Segment Start: Data extracts
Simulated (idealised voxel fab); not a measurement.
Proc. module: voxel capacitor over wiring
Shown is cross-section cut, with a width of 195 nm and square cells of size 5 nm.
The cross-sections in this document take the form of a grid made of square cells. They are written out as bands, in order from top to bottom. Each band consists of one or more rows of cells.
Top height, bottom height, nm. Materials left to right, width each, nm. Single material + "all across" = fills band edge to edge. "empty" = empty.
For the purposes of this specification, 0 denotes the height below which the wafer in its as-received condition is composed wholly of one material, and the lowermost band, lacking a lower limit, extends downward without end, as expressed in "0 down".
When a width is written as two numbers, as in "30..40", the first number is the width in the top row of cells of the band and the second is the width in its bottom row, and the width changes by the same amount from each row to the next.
Segment End: Data extracts

> **Required action**:
All of the material above should be transcribed exactly, with no line omitted.

> **Written response**:
Simulated (idealised voxel fab); not a measurement.
Proc. module: voxel capacitor over wiring
Shown is cross-section cut, with a width of 195 nm and square cells of size 5 nm.
The cross-sections in this document take the form of a grid made of square cells. They are written out as bands, in order from top to bottom. Each band consists of one or more rows of cells.
Top height, bottom height, nm. Materials left to right, width each, nm. Single material + "all across" = fills band edge to edge. "empty" = empty.
For the purposes of this specification, 0 denotes the height below which the wafer in its as-received condition is composed wholly of one material, and the lowermost band, lacking a lower limit, extends downward without end, as expressed in "0 down".
When a width is written as two numbers, as in "30..40", the first number is the width in the top row of cells of the band and the second is the width in its bottom row, and the width changes by the same amount from each row to the next.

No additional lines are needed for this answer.